■ **Requirement**
Please repeat, from the entries that follow, the lines from the one containing "One pile of" through the one containing "Films from the" exactly, adding nothing.

■ **Extracted entries**
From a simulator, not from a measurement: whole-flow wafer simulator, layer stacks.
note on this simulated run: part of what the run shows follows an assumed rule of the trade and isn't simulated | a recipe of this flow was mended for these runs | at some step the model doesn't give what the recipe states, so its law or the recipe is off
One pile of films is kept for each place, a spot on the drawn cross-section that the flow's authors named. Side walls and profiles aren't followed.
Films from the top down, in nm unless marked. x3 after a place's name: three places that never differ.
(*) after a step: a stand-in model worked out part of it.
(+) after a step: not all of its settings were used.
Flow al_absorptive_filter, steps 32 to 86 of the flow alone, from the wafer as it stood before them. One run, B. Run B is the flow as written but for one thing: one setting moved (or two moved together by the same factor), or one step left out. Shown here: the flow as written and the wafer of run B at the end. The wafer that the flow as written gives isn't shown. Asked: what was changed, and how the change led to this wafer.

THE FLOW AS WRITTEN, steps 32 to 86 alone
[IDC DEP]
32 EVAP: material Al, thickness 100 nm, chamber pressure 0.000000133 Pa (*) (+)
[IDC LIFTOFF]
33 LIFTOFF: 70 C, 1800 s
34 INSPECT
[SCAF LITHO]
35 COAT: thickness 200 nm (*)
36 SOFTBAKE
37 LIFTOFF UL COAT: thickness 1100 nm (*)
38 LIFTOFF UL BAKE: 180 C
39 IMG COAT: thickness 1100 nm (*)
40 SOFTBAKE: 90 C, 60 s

■ **Reply**
One pile of films is kept for each place, a spot on the drawn cross-section that the flow's authors named. Side walls and profiles aren't followed.
Films from the top down, in nm unless marked. x3 after a place's name: three places that never differ.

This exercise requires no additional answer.